Source material: Begin

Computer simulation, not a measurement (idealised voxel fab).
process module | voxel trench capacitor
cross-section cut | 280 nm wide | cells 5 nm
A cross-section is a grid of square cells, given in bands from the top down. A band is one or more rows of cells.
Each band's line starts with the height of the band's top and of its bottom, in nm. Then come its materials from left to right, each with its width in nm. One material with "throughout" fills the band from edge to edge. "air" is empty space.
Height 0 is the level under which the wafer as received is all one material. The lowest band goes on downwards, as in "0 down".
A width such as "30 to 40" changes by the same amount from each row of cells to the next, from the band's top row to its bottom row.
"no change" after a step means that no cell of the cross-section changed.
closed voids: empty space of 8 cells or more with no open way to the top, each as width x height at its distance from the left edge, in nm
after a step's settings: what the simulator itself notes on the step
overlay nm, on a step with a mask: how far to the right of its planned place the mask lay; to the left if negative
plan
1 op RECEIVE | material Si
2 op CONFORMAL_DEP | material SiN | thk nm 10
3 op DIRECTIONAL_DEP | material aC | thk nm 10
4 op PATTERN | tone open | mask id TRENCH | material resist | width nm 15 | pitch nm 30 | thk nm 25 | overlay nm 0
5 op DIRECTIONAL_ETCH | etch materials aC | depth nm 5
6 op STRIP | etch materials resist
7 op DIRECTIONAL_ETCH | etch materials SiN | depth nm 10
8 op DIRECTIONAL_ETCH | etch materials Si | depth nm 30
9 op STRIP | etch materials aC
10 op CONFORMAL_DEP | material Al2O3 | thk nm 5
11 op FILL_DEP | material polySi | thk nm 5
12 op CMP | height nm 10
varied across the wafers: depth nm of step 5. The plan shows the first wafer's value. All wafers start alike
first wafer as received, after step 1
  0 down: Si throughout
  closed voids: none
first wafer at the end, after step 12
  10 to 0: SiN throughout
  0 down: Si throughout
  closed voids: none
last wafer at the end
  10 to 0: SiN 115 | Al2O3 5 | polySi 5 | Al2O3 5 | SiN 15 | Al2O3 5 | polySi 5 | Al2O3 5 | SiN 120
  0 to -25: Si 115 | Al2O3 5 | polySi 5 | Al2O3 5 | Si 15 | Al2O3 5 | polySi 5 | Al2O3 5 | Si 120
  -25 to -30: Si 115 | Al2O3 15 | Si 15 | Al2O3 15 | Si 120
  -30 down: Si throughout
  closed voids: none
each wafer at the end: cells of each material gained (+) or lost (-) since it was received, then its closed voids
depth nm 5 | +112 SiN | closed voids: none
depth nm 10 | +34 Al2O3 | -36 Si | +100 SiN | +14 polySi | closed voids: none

Source material: End

_Assignment:_
Repeat each line of the data above, exactly as it appears, from the first through the line that contains "A width such".

_Result:_
Computer simulation, not a measurement (idealised voxel fab).
process module | voxel trench capacitor
cross-section cut | 280 nm wide | cells 5 nm
A cross-section is a grid of square cells, given in bands from the top down. A band is one or more rows of cells.
Each band's line starts with the height of the band's top and of its bottom, in nm. Then come its materials from left to right, each with its width in nm. One material with "throughout" fills the band from edge to edge. "air" is empty space.
Height 0 is the level under which the wafer as received is all one material. The lowest band goes on downwards, as in "0 down".
A width such as "30 to 40" changes by the same amount from each row of cells to the next, from the band's top row to its bottom row.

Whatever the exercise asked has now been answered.